### Work order
Look through the records below for the line with "If you're reading". Return that line and each one after it up to and including the line with "6. STRIP with etch materials resist", exactly.

Data provided Block Start
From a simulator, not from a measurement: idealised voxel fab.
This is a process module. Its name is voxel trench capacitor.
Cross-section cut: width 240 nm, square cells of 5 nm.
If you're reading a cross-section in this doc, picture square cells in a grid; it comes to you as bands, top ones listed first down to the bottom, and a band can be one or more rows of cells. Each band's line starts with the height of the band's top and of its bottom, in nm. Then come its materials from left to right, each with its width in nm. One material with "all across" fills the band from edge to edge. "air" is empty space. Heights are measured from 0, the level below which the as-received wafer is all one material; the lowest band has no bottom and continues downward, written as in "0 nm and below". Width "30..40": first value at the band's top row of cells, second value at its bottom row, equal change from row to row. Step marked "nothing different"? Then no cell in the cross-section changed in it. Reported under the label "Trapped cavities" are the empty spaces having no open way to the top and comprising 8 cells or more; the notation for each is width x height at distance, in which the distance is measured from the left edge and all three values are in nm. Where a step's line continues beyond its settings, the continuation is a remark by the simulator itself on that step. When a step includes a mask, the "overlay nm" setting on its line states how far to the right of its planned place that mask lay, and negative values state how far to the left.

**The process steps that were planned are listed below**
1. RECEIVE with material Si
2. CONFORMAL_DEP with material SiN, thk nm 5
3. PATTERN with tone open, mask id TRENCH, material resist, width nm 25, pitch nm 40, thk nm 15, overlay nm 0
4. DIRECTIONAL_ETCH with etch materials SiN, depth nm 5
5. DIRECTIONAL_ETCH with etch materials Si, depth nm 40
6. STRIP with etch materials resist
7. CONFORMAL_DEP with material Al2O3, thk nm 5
Data provided Block End

### Task solution
If you're reading a cross-section in this doc, picture square cells in a grid; it comes to you as bands, top ones listed first down to the bottom, and a band can be one or more rows of cells. Each band's line starts with the height of the band's top and of its bottom, in nm. Then come its materials from left to right, each with its width in nm. One material with "all across" fills the band from edge to edge. "air" is empty space. Heights are measured from 0, the level below which the as-received wafer is all one material; the lowest band has no bottom and continues downward, written as in "0 nm and below". Width "30..40": first value at the band's top row of cells, second value at its bottom row, equal change from row to row. Step marked "nothing different"? Then no cell in the cross-section changed in it. Reported under the label "Trapped cavities" are the empty spaces having no open way to the top and comprising 8 cells or more; the notation for each is width x height at distance, in which the distance is measured from the left edge and all three values are in nm. Where a step's line continues beyond its settings, the continuation is a remark by the simulator itself on that step. When a step includes a mask, the "overlay nm" setting on its line states how far to the right of its planned place that mask lay, and negative values state how far to the left.

**The process steps that were planned are listed below**
1. RECEIVE with material Si
2. CONFORMAL_DEP with material SiN, thk nm 5
3. PATTERN with tone open, mask id TRENCH, material resist, width nm 25, pitch nm 40, thk nm 15, overlay nm 0
4. DIRECTIONAL_ETCH with etch materials SiN, depth nm 5
5. DIRECTIONAL_ETCH with etch materials Si, depth nm 40
6. STRIP with etch materials resist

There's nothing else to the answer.